## Action item
With the line that contains "which readings at" as the final line, return every line from the start of the data below exactly.

Provided material below:

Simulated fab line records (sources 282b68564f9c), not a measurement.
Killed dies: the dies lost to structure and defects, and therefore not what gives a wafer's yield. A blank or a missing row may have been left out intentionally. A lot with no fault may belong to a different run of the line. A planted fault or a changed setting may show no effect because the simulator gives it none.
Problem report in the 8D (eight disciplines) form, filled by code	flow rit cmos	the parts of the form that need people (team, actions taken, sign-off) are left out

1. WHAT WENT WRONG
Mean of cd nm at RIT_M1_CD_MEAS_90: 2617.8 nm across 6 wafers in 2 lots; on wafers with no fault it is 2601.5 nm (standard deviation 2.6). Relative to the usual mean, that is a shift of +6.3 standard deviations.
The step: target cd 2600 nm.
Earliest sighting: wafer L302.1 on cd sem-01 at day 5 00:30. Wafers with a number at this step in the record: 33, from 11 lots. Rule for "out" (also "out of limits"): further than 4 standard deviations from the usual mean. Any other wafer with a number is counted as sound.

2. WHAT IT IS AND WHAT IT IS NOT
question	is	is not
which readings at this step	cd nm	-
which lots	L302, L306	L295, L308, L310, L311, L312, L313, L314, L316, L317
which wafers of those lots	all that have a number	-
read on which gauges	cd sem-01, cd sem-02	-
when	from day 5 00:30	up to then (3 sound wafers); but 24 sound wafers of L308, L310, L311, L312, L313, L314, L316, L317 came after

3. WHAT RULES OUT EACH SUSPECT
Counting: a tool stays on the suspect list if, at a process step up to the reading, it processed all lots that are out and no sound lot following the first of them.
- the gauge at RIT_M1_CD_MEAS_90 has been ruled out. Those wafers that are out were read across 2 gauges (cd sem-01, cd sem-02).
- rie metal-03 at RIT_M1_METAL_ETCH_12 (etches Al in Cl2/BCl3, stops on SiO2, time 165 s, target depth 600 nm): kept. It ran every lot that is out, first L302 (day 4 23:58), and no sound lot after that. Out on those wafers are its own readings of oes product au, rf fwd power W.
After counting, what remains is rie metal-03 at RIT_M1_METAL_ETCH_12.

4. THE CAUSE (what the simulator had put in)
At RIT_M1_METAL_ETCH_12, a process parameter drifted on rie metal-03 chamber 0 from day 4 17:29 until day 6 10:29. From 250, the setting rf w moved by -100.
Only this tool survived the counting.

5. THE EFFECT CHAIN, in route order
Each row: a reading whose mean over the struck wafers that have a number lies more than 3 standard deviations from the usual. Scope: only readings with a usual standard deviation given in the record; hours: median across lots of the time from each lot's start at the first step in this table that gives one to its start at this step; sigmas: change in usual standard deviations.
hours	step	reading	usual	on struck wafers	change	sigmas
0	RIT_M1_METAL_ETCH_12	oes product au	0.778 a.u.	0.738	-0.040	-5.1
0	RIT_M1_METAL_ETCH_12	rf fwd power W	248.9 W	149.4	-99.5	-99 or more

End of Provided material.

## Exercise output
Simulated fab line records (sources 282b68564f9c), not a measurement.
Killed dies: the dies lost to structure and defects, and therefore not what gives a wafer's yield. A blank or a missing row may have been left out intentionally. A lot with no fault may belong to a different run of the line. A planted fault or a changed setting may show no effect because the simulator gives it none.
Problem report in the 8D (eight disciplines) form, filled by code	flow rit cmos	the parts of the form that need people (team, actions taken, sign-off) are left out

1. WHAT WENT WRONG
Mean of cd nm at RIT_M1_CD_MEAS_90: 2617.8 nm across 6 wafers in 2 lots; on wafers with no fault it is 2601.5 nm (standard deviation 2.6). Relative to the usual mean, that is a shift of +6.3 standard deviations.
The step: target cd 2600 nm.
Earliest sighting: wafer L302.1 on cd sem-01 at day 5 00:30. Wafers with a number at this step in the record: 33, from 11 lots. Rule for "out" (also "out of limits"): further than 4 standard deviations from the usual mean. Any other wafer with a number is counted as sound.

2. WHAT IT IS AND WHAT IT IS NOT
question	is	is not
which readings at this step	cd nm	-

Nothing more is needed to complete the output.